### Data listing
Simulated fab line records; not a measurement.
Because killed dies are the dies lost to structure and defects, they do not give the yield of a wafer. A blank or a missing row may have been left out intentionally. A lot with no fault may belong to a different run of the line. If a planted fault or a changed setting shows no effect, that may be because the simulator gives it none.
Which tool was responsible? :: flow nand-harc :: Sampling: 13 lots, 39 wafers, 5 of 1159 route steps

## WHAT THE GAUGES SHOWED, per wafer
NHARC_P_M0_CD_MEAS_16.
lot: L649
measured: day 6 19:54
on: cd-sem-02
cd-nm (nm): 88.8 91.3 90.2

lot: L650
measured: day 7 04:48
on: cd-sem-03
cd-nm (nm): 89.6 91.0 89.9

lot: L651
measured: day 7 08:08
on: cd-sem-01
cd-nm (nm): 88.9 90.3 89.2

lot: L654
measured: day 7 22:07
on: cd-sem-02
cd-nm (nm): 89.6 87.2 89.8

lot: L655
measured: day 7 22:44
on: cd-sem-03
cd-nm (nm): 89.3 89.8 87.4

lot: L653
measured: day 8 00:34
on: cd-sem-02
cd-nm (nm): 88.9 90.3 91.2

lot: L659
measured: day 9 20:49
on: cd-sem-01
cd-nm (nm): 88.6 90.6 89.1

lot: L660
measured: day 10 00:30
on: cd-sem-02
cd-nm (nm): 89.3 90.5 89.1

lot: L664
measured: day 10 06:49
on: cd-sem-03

### Work task
Set down each line of the material verbatim, from the first line through the line that contains "measured: day 10 06:49".

### Task output
Simulated fab line records; not a measurement.
Because killed dies are the dies lost to structure and defects, they do not give the yield of a wafer. A blank or a missing row may have been left out intentionally. A lot with no fault may belong to a different run of the line. If a planted fault or a changed setting shows no effect, that may be because the simulator gives it none.
Which tool was responsible? :: flow nand-harc :: Sampling: 13 lots, 39 wafers, 5 of 1159 route steps

## WHAT THE GAUGES SHOWED, per wafer
NHARC_P_M0_CD_MEAS_16.
lot: L649
measured: day 6 19:54
on: cd-sem-02
cd-nm (nm): 88.8 91.3 90.2

lot: L650
measured: day 7 04:48
on: cd-sem-03
cd-nm (nm): 89.6 91.0 89.9

lot: L651
measured: day 7 08:08
on: cd-sem-01
cd-nm (nm): 88.9 90.3 89.2

lot: L654
measured: day 7 22:07
on: cd-sem-02
cd-nm (nm): 89.6 87.2 89.8

lot: L655
measured: day 7 22:44
on: cd-sem-03
cd-nm (nm): 89.3 89.8 87.4

lot: L653
measured: day 8 00:34
on: cd-sem-02
cd-nm (nm): 88.9 90.3 91.2

lot: L659
measured: day 9 20:49
on: cd-sem-01
cd-nm (nm): 88.6 90.6 89.1

lot: L660
measured: day 10 00:30
on: cd-sem-02
cd-nm (nm): 89.3 90.5 89.1

lot: L664
measured: day 10 06:49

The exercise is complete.